(MATERIAL PROVIDED Opens)

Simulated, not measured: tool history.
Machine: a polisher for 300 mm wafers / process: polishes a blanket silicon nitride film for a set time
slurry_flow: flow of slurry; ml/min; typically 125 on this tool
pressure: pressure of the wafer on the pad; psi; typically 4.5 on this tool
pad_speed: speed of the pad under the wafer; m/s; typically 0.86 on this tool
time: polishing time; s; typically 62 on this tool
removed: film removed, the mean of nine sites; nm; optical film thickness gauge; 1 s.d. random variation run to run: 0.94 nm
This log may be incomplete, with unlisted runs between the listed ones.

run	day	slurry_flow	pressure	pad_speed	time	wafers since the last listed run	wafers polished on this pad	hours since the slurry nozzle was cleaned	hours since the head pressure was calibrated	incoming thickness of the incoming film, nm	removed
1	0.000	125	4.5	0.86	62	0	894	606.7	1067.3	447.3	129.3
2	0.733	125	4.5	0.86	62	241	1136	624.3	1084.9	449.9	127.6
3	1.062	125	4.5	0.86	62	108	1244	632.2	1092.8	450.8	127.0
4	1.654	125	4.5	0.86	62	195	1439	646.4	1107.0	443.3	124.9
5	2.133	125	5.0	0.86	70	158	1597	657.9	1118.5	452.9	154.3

(MATERIAL PROVIDED Closes)

Every record must appear in the answer exactly as it does above.

Simulated, not measured: tool history.
Machine: a polisher for 300 mm wafers / process: polishes a blanket silicon nitride film for a set time
slurry_flow: flow of slurry; ml/min; typically 125 on this tool
pressure: pressure of the wafer on the pad; psi; typically 4.5 on this tool
pad_speed: speed of the pad under the wafer; m/s; typically 0.86 on this tool
time: polishing time; s; typically 62 on this tool
removed: film removed, the mean of nine sites; nm; optical film thickness gauge; 1 s.d. random variation run to run: 0.94 nm
This log may be incomplete, with unlisted runs between the listed ones.

run	day	slurry_flow	pressure	pad_speed	time	wafers since the last listed run	wafers polished on this pad	hours since the slurry nozzle was cleaned	hours since the head pressure was calibrated	incoming thickness of the incoming film, nm	removed
1	0.000	125	4.5	0.86	62	0	894	606.7	1067.3	447.3	129.3
2	0.733	125	4.5	0.86	62	241	1136	624.3	1084.9	449.9	127.6
3	1.062	125	4.5	0.86	62	108	1244	632.2	1092.8	450.8	127.0
4	1.654	125	4.5	0.86	62	195	1439	646.4	1107.0	443.3	124.9
5	2.133	125	5.0	0.86	70	158	1597	657.9	1118.5	452.9	154.3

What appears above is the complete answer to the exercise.